== Segment start ==
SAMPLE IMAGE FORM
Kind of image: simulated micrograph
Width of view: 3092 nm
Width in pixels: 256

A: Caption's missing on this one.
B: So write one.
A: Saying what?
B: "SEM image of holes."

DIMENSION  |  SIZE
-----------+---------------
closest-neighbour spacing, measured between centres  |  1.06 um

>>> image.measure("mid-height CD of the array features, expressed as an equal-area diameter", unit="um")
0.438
== Segment end ==

* [Work request]: Starting with the first line above and ending with the line that holds "closest-neighbour spacing, measured", restate each line word for word and add nothing else.

* [Result]:
SAMPLE IMAGE FORM
Kind of image: simulated micrograph
Width of view: 3092 nm
Width in pixels: 256

A: Caption's missing on this one.
B: So write one.
A: Saying what?
B: "SEM image of holes."

DIMENSION  |  SIZE
-----------+---------------
closest-neighbour spacing, measured between centres  |  1.06 um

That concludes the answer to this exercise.